> **Assignment**: Write out the following listing's lines from the one with "L963 | day 28" to the one with "This desk's finding: out", exactly, with both included and no others.

========================================
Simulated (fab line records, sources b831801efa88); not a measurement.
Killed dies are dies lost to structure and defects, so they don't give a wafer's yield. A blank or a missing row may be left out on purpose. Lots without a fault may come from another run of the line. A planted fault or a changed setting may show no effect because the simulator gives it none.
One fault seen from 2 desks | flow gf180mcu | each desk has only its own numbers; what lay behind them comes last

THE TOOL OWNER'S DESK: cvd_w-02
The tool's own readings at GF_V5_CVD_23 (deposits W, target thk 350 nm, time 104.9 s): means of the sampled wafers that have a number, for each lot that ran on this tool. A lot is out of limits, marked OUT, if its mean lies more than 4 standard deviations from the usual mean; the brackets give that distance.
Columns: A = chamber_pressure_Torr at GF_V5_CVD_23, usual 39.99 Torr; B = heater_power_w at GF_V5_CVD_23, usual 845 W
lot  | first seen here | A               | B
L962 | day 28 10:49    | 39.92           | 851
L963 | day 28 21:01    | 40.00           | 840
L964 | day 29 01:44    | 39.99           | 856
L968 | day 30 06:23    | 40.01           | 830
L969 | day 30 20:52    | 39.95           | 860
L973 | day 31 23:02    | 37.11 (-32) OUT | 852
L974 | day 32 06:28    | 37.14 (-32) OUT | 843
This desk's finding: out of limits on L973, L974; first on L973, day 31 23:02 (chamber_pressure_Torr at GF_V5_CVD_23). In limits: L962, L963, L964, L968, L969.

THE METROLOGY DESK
========================================

> **Task result**:
L963 | day 28 21:01    | 40.00           | 840
L964 | day 29 01:44    | 39.99           | 856
L968 | day 30 06:23    | 40.01           | 830
L969 | day 30 20:52    | 39.95           | 860
L973 | day 31 23:02    | 37.11 (-32) OUT | 852
L974 | day 32 06:28    | 37.14 (-32) OUT | 843
This desk's finding: out of limits on L973, L974; first on L973, day 31 23:02 (chamber_pressure_Torr at GF_V5_CVD_23). In limits: L962, L963, L964, L968, L969.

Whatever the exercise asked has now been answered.